>>

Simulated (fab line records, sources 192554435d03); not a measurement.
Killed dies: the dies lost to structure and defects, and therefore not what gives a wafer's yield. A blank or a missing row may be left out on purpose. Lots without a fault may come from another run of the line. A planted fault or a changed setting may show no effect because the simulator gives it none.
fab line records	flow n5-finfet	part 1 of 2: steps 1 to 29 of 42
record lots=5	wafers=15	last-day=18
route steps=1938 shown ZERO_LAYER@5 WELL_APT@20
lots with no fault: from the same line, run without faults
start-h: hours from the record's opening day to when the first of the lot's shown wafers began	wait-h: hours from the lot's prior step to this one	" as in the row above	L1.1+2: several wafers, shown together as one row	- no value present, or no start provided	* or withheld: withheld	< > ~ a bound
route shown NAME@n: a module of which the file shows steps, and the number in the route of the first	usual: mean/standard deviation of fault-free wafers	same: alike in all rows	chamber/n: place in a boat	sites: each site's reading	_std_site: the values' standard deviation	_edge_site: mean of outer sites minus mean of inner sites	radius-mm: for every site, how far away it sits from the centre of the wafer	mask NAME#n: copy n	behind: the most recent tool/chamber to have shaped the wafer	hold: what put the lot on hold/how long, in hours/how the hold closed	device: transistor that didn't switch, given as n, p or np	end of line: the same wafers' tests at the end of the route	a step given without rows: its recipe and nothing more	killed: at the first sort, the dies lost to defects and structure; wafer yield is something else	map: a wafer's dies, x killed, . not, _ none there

<<

_Activity_.
Exactly reproduce all of the entries above.

_Solution_.
Simulated (fab line records, sources 192554435d03); not a measurement.
Killed dies: the dies lost to structure and defects, and therefore not what gives a wafer's yield. A blank or a missing row may be left out on purpose. Lots without a fault may come from another run of the line. A planted fault or a changed setting may show no effect because the simulator gives it none.
fab line records	flow n5-finfet	part 1 of 2: steps 1 to 29 of 42
record lots=5	wafers=15	last-day=18
route steps=1938 shown ZERO_LAYER@5 WELL_APT@20
lots with no fault: from the same line, run without faults
start-h: hours from the record's opening day to when the first of the lot's shown wafers began	wait-h: hours from the lot's prior step to this one	" as in the row above	L1.1+2: several wafers, shown together as one row	- no value present, or no start provided	* or withheld: withheld	< > ~ a bound
route shown NAME@n: a module of which the file shows steps, and the number in the route of the first	usual: mean/standard deviation of fault-free wafers	same: alike in all rows	chamber/n: place in a boat	sites: each site's reading	_std_site: the values' standard deviation	_edge_site: mean of outer sites minus mean of inner sites	radius-mm: for every site, how far away it sits from the centre of the wafer	mask NAME#n: copy n	behind: the most recent tool/chamber to have shaped the wafer	hold: what put the lot on hold/how long, in hours/how the hold closed	device: transistor that didn't switch, given as n, p or np	end of line: the same wafers' tests at the end of the route	a step given without rows: its recipe and nothing more	killed: at the first sort, the dies lost to defects and structure; wafer yield is something else	map: a wafer's dies, x killed, . not, _ none there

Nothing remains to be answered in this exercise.